########

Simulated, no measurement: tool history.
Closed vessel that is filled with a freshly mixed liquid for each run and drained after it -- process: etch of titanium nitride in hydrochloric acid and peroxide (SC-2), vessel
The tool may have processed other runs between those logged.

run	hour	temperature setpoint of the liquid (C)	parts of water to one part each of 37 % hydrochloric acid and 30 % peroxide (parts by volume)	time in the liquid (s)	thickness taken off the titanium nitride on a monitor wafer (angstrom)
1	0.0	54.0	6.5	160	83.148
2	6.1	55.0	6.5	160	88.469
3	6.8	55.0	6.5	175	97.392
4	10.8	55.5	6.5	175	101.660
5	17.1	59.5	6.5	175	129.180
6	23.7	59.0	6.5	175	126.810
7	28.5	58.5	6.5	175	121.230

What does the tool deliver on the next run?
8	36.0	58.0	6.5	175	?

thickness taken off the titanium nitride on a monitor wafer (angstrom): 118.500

########

Give the records above again, word for word.

Simulated, no measurement: tool history.
Closed vessel that is filled with a freshly mixed liquid for each run and drained after it -- process: etch of titanium nitride in hydrochloric acid and peroxide (SC-2), vessel
The tool may have processed other runs between those logged.

run	hour	temperature setpoint of the liquid (C)	parts of water to one part each of 37 % hydrochloric acid and 30 % peroxide (parts by volume)	time in the liquid (s)	thickness taken off the titanium nitride on a monitor wafer (angstrom)
1	0.0	54.0	6.5	160	83.148
2	6.1	55.0	6.5	160	88.469
3	6.8	55.0	6.5	175	97.392
4	10.8	55.5	6.5	175	101.660
5	17.1	59.5	6.5	175	129.180
6	23.7	59.0	6.5	175	126.810
7	28.5	58.5	6.5	175	121.230

What does the tool deliver on the next run?
8	36.0	58.0	6.5	175	?

thickness taken off the titanium nitride on a monitor wafer (angstrom): 118.500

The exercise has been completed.